• [Records supplied]
_____
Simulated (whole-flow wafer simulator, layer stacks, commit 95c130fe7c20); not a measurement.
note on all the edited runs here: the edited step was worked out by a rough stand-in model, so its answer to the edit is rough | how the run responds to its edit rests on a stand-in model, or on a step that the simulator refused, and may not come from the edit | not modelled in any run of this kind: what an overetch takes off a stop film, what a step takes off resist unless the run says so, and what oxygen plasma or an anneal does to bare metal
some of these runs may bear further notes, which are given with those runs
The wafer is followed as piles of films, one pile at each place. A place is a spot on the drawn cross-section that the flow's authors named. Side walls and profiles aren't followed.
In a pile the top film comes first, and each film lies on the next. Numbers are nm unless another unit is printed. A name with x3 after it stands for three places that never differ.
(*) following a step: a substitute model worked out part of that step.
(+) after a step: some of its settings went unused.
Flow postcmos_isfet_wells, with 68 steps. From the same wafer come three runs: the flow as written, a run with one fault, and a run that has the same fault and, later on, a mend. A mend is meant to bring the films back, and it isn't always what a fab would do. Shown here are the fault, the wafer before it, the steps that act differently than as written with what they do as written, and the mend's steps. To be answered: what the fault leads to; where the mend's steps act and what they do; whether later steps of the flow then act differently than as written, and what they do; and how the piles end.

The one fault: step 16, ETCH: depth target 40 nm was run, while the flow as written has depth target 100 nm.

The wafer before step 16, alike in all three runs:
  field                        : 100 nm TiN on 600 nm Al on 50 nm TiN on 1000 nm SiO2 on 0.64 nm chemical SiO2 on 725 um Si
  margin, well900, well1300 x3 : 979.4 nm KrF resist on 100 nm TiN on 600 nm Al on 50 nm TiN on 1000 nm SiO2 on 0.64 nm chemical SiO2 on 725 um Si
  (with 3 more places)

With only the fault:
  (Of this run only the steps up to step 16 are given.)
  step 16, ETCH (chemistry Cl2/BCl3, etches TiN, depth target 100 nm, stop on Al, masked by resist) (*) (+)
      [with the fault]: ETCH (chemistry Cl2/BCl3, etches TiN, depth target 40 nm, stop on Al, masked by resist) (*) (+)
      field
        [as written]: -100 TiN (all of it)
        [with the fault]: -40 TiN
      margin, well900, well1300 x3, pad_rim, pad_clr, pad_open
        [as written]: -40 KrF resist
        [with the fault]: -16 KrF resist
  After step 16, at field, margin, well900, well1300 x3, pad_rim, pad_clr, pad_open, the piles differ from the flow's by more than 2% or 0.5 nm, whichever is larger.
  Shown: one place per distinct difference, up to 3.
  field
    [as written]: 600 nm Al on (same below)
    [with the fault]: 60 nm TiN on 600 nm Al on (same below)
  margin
_____

• [Action item]
Begin at the first line of the material above. Transcribe each line exactly, ending with the line that contains "some of these".

• [Task answer]
Simulated (whole-flow wafer simulator, layer stacks, commit 95c130fe7c20); not a measurement.
note on all the edited runs here: the edited step was worked out by a rough stand-in model, so its answer to the edit is rough | how the run responds to its edit rests on a stand-in model, or on a step that the simulator refused, and may not come from the edit | not modelled in any run of this kind: what an overetch takes off a stop film, what a step takes off resist unless the run says so, and what oxygen plasma or an anneal does to bare metal
some of these runs may bear further notes, which are given with those runs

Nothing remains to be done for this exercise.